Data listing:
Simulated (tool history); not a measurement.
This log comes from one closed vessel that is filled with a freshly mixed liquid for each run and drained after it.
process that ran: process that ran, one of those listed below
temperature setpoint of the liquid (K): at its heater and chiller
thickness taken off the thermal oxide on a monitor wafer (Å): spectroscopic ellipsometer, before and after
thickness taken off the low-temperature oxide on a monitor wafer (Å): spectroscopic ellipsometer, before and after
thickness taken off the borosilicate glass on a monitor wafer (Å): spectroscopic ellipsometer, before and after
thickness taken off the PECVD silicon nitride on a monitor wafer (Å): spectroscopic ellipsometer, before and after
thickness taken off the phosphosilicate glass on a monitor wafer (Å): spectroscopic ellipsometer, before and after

Work item: What is needed is an exact copy of the entries above, from the first line through the line holding "thickness taken off the PECVD", with both of those lines kept; please give nothing else.

Result:
Simulated (tool history); not a measurement.
This log comes from one closed vessel that is filled with a freshly mixed liquid for each run and drained after it.
process that ran: process that ran, one of those listed below
temperature setpoint of the liquid (K): at its heater and chiller
thickness taken off the thermal oxide on a monitor wafer (Å): spectroscopic ellipsometer, before and after
thickness taken off the low-temperature oxide on a monitor wafer (Å): spectroscopic ellipsometer, before and after
thickness taken off the borosilicate glass on a monitor wafer (Å): spectroscopic ellipsometer, before and after
thickness taken off the PECVD silicon nitride on a monitor wafer (Å): spectroscopic ellipsometer, before and after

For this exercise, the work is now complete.